★ ★ ★ ★ ★

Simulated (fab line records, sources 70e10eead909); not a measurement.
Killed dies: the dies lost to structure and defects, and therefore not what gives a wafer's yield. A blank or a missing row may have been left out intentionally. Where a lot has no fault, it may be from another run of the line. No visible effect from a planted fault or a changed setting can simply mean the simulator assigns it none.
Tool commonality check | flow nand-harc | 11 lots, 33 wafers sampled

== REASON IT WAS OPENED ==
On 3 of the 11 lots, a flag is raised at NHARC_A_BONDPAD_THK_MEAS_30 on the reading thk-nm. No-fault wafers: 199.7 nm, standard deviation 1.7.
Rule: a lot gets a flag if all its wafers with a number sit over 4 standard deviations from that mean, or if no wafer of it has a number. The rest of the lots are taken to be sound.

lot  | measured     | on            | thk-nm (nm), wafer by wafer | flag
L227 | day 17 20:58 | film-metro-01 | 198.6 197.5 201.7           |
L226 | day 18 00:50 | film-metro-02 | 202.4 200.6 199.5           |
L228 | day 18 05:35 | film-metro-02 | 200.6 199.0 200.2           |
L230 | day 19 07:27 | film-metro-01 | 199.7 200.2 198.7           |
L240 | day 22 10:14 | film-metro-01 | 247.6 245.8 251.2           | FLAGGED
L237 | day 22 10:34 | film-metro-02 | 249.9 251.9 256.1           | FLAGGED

★ ★ ★ ★ ★

● **Action item**
Set down each entry again, unchanged.

● **Result**
Simulated (fab line records, sources 70e10eead909); not a measurement.
Killed dies: the dies lost to structure and defects, and therefore not what gives a wafer's yield. A blank or a missing row may have been left out intentionally. Where a lot has no fault, it may be from another run of the line. No visible effect from a planted fault or a changed setting can simply mean the simulator assigns it none.
Tool commonality check | flow nand-harc | 11 lots, 33 wafers sampled

== REASON IT WAS OPENED ==
On 3 of the 11 lots, a flag is raised at NHARC_A_BONDPAD_THK_MEAS_30 on the reading thk-nm. No-fault wafers: 199.7 nm, standard deviation 1.7.
Rule: a lot gets a flag if all its wafers with a number sit over 4 standard deviations from that mean, or if no wafer of it has a number. The rest of the lots are taken to be sound.

lot  | measured     | on            | thk-nm (nm), wafer by wafer | flag
L227 | day 17 20:58 | film-metro-01 | 198.6 197.5 201.7           |
L226 | day 18 00:50 | film-metro-02 | 202.4 200.6 199.5           |
L228 | day 18 05:35 | film-metro-02 | 200.6 199.0 200.2           |
L230 | day 19 07:27 | film-metro-01 | 199.7 200.2 198.7           |
L240 | day 22 10:14 | film-metro-01 | 247.6 245.8 251.2           | FLAGGED
L237 | day 22 10:34 | film-metro-02 | 249.9 251.9 256.1           | FLAGGED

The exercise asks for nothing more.